**Work instruction:** What follows is a set of records; repeat all of them exactly.

####
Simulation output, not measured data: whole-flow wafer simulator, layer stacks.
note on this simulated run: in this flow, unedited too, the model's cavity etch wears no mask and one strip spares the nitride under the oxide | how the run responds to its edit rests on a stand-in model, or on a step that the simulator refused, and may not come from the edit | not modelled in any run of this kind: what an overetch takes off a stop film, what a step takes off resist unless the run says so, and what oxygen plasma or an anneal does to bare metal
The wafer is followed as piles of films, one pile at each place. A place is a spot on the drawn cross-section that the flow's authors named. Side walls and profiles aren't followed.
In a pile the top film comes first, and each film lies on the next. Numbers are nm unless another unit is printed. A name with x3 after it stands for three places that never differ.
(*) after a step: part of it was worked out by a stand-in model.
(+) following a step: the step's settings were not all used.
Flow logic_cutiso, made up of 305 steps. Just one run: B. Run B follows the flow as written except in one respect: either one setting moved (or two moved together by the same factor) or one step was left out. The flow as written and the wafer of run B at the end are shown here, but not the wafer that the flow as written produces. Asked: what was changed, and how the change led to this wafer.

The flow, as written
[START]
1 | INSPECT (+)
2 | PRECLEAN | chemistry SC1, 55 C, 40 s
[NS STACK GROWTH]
####

**Your response:**
Simulation output, not measured data: whole-flow wafer simulator, layer stacks.
note on this simulated run: in this flow, unedited too, the model's cavity etch wears no mask and one strip spares the nitride under the oxide | how the run responds to its edit rests on a stand-in model, or on a step that the simulator refused, and may not come from the edit | not modelled in any run of this kind: what an overetch takes off a stop film, what a step takes off resist unless the run says so, and what oxygen plasma or an anneal does to bare metal
The wafer is followed as piles of films, one pile at each place. A place is a spot on the drawn cross-section that the flow's authors named. Side walls and profiles aren't followed.
In a pile the top film comes first, and each film lies on the next. Numbers are nm unless another unit is printed. A name with x3 after it stands for three places that never differ.
(*) after a step: part of it was worked out by a stand-in model.
(+) following a step: the step's settings were not all used.
Flow logic_cutiso, made up of 305 steps. Just one run: B. Run B follows the flow as written except in one respect: either one setting moved (or two moved together by the same factor) or one step was left out. The flow as written and the wafer of run B at the end are shown here, but not the wafer that the flow as written produces. Asked: what was changed, and how the change led to this wafer.

The flow, as written
[START]
1 | INSPECT (+)
2 | PRECLEAN | chemistry SC1, 55 C, 40 s
[NS STACK GROWTH]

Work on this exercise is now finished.